▶ **Task item**:
Would you write the data out once more, exactly as it is?

▶ **Dataset content**:

######

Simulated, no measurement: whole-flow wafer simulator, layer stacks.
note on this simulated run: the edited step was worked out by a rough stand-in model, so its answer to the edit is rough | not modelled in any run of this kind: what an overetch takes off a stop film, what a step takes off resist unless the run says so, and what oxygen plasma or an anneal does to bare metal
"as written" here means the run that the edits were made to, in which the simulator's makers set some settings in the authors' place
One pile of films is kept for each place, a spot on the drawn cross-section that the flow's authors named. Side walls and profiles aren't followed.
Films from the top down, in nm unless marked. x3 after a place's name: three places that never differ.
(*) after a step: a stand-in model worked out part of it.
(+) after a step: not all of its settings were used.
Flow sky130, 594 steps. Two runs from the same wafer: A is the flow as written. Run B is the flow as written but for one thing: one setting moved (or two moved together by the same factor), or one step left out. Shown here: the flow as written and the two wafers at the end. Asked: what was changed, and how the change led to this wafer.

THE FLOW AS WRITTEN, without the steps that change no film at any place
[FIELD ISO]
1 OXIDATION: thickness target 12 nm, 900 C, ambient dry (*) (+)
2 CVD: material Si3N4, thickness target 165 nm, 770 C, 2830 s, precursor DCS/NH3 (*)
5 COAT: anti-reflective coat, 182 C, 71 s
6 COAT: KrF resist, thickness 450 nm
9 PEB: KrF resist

######

▶ **Response**:
Simulated, no measurement: whole-flow wafer simulator, layer stacks.
note on this simulated run: the edited step was worked out by a rough stand-in model, so its answer to the edit is rough | not modelled in any run of this kind: what an overetch takes off a stop film, what a step takes off resist unless the run says so, and what oxygen plasma or an anneal does to bare metal
"as written" here means the run that the edits were made to, in which the simulator's makers set some settings in the authors' place
One pile of films is kept for each place, a spot on the drawn cross-section that the flow's authors named. Side walls and profiles aren't followed.
Films from the top down, in nm unless marked. x3 after a place's name: three places that never differ.
(*) after a step: a stand-in model worked out part of it.
(+) after a step: not all of its settings were used.
Flow sky130, 594 steps. Two runs from the same wafer: A is the flow as written. Run B is the flow as written but for one thing: one setting moved (or two moved together by the same factor), or one step left out. Shown here: the flow as written and the two wafers at the end. Asked: what was changed, and how the change led to this wafer.

THE FLOW AS WRITTEN, without the steps that change no film at any place
[FIELD ISO]
1 OXIDATION: thickness target 12 nm, 900 C, ambient dry (*) (+)
2 CVD: material Si3N4, thickness target 165 nm, 770 C, 2830 s, precursor DCS/NH3 (*)
5 COAT: anti-reflective coat, 182 C, 71 s
6 COAT: KrF resist, thickness 450 nm
9 PEB: KrF resist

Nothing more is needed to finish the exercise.